▸ Work order
Without altering anything, repeat each of the records.

Start of Dataset

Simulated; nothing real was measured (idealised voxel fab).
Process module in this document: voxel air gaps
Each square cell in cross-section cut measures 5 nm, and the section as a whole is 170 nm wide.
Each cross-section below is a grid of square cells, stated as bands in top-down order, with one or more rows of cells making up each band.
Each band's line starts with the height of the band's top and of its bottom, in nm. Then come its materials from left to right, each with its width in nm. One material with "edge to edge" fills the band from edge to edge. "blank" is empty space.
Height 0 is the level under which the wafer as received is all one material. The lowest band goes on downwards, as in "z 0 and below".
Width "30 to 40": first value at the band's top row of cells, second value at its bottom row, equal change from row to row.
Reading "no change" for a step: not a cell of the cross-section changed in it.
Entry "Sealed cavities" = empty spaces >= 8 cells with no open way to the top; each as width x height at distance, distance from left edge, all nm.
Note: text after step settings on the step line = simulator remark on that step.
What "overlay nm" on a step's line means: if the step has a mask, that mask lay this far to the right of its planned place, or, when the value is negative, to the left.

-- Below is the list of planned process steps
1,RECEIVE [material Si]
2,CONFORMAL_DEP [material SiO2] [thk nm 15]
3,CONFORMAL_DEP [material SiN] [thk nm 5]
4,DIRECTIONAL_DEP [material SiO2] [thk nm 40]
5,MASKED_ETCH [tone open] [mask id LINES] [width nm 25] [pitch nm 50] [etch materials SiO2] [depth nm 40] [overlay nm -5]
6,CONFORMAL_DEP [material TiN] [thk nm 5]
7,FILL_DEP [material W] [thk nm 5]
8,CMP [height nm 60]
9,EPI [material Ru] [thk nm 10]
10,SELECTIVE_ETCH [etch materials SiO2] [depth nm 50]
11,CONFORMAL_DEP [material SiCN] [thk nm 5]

End of Dataset

▸ Solution
Simulated; nothing real was measured (idealised voxel fab).
Process module in this document: voxel air gaps
Each square cell in cross-section cut measures 5 nm, and the section as a whole is 170 nm wide.
Each cross-section below is a grid of square cells, stated as bands in top-down order, with one or more rows of cells making up each band.
Each band's line starts with the height of the band's top and of its bottom, in nm. Then come its materials from left to right, each with its width in nm. One material with "edge to edge" fills the band from edge to edge. "blank" is empty space.
Height 0 is the level under which the wafer as received is all one material. The lowest band goes on downwards, as in "z 0 and below".
Width "30 to 40": first value at the band's top row of cells, second value at its bottom row, equal change from row to row.
Reading "no change" for a step: not a cell of the cross-section changed in it.
Entry "Sealed cavities" = empty spaces >= 8 cells with no open way to the top; each as width x height at distance, distance from left edge, all nm.
Note: text after step settings on the step line = simulator remark on that step.
What "overlay nm" on a step's line means: if the step has a mask, that mask lay this far to the right of its planned place, or, when the value is negative, to the left.

-- Below is the list of planned process steps
1,RECEIVE [material Si]
2,CONFORMAL_DEP [material SiO2] [thk nm 15]
3,CONFORMAL_DEP [material SiN] [thk nm 5]
4,DIRECTIONAL_DEP [material SiO2] [thk nm 40]
5,MASKED_ETCH [tone open] [mask id LINES] [width nm 25] [pitch nm 50] [etch materials SiO2] [depth nm 40] [overlay nm -5]
6,CONFORMAL_DEP [material TiN] [thk nm 5]
7,FILL_DEP [material W] [thk nm 5]
8,CMP [height nm 60]
9,EPI [material Ru] [thk nm 10]
10,SELECTIVE_ETCH [etch materials SiO2] [depth nm 50]
11,CONFORMAL_DEP [material SiCN] [thk nm 5]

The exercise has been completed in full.